— WORK ITEM —
Return all the entries. Match them word for word.

— ENTRIES SHOWN —
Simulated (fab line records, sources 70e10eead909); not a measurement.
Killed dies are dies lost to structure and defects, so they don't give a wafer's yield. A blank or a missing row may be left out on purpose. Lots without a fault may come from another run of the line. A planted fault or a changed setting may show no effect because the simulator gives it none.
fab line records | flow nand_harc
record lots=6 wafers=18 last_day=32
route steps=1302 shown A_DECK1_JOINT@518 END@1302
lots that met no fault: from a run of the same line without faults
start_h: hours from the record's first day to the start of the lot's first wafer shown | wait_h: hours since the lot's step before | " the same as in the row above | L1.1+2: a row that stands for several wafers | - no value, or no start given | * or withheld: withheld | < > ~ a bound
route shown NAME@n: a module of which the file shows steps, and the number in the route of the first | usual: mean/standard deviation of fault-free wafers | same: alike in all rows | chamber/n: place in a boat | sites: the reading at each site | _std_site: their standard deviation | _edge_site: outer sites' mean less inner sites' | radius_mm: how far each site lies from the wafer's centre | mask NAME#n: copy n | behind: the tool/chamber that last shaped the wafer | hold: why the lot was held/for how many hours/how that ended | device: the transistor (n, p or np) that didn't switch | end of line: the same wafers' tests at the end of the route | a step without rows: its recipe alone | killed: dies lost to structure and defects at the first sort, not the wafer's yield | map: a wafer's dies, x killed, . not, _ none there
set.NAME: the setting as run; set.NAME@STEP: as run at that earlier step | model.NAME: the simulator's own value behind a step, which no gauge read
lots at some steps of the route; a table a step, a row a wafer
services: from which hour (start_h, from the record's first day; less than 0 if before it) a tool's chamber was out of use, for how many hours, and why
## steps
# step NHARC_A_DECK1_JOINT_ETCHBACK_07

— TASK OUTPUT —
Simulated (fab line records, sources 70e10eead909); not a measurement.
Killed dies are dies lost to structure and defects, so they don't give a wafer's yield. A blank or a missing row may be left out on purpose. Lots without a fault may come from another run of the line. A planted fault or a changed setting may show no effect because the simulator gives it none.
fab line records | flow nand_harc
record lots=6 wafers=18 last_day=32
route steps=1302 shown A_DECK1_JOINT@518 END@1302
lots that met no fault: from a run of the same line without faults
start_h: hours from the record's first day to the start of the lot's first wafer shown | wait_h: hours since the lot's step before | " the same as in the row above | L1.1+2: a row that stands for several wafers | - no value, or no start given | * or withheld: withheld | < > ~ a bound
route shown NAME@n: a module of which the file shows steps, and the number in the route of the first | usual: mean/standard deviation of fault-free wafers | same: alike in all rows | chamber/n: place in a boat | sites: the reading at each site | _std_site: their standard deviation | _edge_site: outer sites' mean less inner sites' | radius_mm: how far each site lies from the wafer's centre | mask NAME#n: copy n | behind: the tool/chamber that last shaped the wafer | hold: why the lot was held/for how many hours/how that ended | device: the transistor (n, p or np) that didn't switch | end of line: the same wafers' tests at the end of the route | a step without rows: its recipe alone | killed: dies lost to structure and defects at the first sort, not the wafer's yield | map: a wafer's dies, x killed, . not, _ none there
set.NAME: the setting as run; set.NAME@STEP: as run at that earlier step | model.NAME: the simulator's own value behind a step, which no gauge read
lots at some steps of the route; a table a step, a row a wafer
services: from which hour (start_h, from the record's first day; less than 0 if before it) a tool's chamber was out of use, for how many hours, and why
## steps
# step NHARC_A_DECK1_JOINT_ETCHBACK_07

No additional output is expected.